******************************

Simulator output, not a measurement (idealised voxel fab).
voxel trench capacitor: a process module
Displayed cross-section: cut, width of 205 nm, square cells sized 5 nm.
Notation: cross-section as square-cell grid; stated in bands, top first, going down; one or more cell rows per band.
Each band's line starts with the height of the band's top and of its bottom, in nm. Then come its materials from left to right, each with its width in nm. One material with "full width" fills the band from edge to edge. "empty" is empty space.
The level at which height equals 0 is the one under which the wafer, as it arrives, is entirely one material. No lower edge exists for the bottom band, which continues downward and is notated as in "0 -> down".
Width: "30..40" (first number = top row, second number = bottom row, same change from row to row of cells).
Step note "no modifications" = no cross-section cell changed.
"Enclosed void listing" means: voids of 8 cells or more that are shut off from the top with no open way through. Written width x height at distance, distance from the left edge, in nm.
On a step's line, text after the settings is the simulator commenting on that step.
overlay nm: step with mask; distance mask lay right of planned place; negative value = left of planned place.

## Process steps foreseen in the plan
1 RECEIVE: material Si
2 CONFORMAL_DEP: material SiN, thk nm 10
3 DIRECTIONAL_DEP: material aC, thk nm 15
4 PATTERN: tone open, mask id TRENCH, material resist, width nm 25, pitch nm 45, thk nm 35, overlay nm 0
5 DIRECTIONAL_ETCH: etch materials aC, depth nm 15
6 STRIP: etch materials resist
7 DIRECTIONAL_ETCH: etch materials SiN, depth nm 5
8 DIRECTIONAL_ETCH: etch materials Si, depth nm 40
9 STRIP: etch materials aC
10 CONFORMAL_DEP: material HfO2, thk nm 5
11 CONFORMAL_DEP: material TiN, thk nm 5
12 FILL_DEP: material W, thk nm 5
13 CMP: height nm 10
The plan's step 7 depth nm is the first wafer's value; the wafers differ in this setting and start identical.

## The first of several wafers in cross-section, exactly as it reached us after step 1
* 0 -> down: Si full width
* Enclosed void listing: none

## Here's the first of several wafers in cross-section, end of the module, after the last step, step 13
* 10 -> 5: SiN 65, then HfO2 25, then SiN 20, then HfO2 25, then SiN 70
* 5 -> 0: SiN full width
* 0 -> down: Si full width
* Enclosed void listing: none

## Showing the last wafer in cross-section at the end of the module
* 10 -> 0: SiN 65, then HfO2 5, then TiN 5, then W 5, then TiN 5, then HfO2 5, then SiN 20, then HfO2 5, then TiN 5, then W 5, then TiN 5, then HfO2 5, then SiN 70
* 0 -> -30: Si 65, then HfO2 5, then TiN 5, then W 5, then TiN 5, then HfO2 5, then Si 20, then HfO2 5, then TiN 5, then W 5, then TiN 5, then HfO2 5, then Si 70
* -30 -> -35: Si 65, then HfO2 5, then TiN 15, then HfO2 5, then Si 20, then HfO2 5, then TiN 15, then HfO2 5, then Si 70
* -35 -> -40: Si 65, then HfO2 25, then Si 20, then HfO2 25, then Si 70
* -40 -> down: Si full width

******************************

Action item:
Starting with the first line of the records, repeat every line up to and including the one containing "On a step's", and nothing else.

Worked solution:
Simulator output, not a measurement (idealised voxel fab).
voxel trench capacitor: a process module
Displayed cross-section: cut, width of 205 nm, square cells sized 5 nm.
Notation: cross-section as square-cell grid; stated in bands, top first, going down; one or more cell rows per band.
Each band's line starts with the height of the band's top and of its bottom, in nm. Then come its materials from left to right, each with its width in nm. One material with "full width" fills the band from edge to edge. "empty" is empty space.
The level at which height equals 0 is the one under which the wafer, as it arrives, is entirely one material. No lower edge exists for the bottom band, which continues downward and is notated as in "0 -> down".
Width: "30..40" (first number = top row, second number = bottom row, same change from row to row of cells).
Step note "no modifications" = no cross-section cell changed.
"Enclosed void listing" means: voids of 8 cells or more that are shut off from the top with no open way through. Written width x height at distance, distance from the left edge, in nm.
On a step's line, text after the settings is the simulator commenting on that step.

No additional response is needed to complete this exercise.